Action item
Every entry needs to be reproduced exactly.

--
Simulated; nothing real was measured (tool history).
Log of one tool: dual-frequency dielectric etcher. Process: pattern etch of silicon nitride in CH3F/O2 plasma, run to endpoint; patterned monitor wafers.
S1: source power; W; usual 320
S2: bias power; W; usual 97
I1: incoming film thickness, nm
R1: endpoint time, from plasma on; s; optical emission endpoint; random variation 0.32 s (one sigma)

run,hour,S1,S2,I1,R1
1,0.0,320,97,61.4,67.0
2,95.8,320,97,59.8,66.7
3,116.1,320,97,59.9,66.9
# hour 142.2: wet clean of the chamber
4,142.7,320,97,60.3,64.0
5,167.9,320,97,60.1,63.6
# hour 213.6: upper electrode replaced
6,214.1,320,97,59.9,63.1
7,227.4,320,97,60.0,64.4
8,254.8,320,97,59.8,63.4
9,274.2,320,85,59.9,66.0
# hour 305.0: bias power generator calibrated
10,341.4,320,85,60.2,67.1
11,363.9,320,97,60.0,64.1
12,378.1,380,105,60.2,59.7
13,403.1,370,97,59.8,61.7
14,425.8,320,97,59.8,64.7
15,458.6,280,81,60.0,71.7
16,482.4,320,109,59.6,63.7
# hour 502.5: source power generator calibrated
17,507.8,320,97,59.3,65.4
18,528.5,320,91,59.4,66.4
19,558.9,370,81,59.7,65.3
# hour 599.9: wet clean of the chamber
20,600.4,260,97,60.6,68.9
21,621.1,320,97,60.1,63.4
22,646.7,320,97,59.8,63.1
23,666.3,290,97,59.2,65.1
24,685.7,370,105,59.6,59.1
--

Problem solution
Simulated; nothing real was measured (tool history).
Log of one tool: dual-frequency dielectric etcher. Process: pattern etch of silicon nitride in CH3F/O2 plasma, run to endpoint; patterned monitor wafers.
S1: source power; W; usual 320
S2: bias power; W; usual 97
I1: incoming film thickness, nm
R1: endpoint time, from plasma on; s; optical emission endpoint; random variation 0.32 s (one sigma)

run,hour,S1,S2,I1,R1
1,0.0,320,97,61.4,67.0
2,95.8,320,97,59.8,66.7
3,116.1,320,97,59.9,66.9
# hour 142.2: wet clean of the chamber
4,142.7,320,97,60.3,64.0
5,167.9,320,97,60.1,63.6
# hour 213.6: upper electrode replaced
6,214.1,320,97,59.9,63.1
7,227.4,320,97,60.0,64.4
8,254.8,320,97,59.8,63.4
9,274.2,320,85,59.9,66.0
# hour 305.0: bias power generator calibrated
10,341.4,320,85,60.2,67.1
11,363.9,320,97,60.0,64.1
12,378.1,380,105,60.2,59.7
13,403.1,370,97,59.8,61.7
14,425.8,320,97,59.8,64.7
15,458.6,280,81,60.0,71.7
16,482.4,320,109,59.6,63.7
# hour 502.5: source power generator calibrated
17,507.8,320,97,59.3,65.4
18,528.5,320,91,59.4,66.4
19,558.9,370,81,59.7,65.3
# hour 599.9: wet clean of the chamber
20,600.4,260,97,60.6,68.9
21,621.1,320,97,60.1,63.4
22,646.7,320,97,59.8,63.1
23,666.3,290,97,59.2,65.1
24,685.7,370,105,59.6,59.1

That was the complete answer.